Record extracts:
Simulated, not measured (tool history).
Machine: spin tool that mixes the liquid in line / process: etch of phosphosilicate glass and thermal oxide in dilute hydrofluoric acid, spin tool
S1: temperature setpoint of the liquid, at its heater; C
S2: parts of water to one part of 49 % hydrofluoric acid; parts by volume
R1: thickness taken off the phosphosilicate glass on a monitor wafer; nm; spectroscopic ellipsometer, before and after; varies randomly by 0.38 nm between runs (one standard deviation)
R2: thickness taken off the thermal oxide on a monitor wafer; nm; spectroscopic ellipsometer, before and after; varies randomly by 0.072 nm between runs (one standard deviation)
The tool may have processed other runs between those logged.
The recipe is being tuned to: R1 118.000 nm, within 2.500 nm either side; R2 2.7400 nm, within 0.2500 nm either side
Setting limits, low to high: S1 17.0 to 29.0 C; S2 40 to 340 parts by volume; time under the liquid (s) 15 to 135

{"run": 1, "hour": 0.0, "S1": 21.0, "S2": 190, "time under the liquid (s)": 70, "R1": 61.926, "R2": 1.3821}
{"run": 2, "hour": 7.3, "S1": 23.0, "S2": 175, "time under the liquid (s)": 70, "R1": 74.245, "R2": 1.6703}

Activity: From the first line of the records to the line containing "S2: parts of", inclusive, transcribe everything exactly and leave out the rest.

Task solution:
Simulated, not measured (tool history).
Machine: spin tool that mixes the liquid in line / process: etch of phosphosilicate glass and thermal oxide in dilute hydrofluoric acid, spin tool
S1: temperature setpoint of the liquid, at its heater; C
S2: parts of water to one part of 49 % hydrofluoric acid; parts by volume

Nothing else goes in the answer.